▸ Task item: Up to and including the line containing "area,the image", retype each line of the listing below exactly, beginning with the first.

▸ Entries shown:
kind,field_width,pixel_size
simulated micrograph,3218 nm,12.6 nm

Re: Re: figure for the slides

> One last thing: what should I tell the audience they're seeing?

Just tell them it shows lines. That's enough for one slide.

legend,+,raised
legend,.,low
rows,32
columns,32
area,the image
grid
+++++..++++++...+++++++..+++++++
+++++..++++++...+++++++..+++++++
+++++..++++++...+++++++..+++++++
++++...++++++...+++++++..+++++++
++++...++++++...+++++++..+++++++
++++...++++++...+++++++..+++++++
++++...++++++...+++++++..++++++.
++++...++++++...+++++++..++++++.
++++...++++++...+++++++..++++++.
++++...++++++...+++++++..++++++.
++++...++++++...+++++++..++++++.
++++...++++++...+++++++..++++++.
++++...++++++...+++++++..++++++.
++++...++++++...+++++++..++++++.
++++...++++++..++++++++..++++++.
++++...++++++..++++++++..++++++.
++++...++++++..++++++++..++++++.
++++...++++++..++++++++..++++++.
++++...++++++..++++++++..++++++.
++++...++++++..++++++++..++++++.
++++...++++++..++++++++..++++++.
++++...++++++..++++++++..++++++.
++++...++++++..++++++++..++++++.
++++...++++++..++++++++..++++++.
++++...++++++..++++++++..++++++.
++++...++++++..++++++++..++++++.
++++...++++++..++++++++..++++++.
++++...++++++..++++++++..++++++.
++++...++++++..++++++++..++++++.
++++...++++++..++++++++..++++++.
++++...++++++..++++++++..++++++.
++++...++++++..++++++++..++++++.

▸ Answer box:
kind,field_width,pixel_size
simulated micrograph,3218 nm,12.6 nm

Re: Re: figure for the slides

> One last thing: what should I tell the audience they're seeing?

Just tell them it shows lines. That's enough for one slide.

legend,+,raised
legend,.,low
rows,32
columns,32
area,the image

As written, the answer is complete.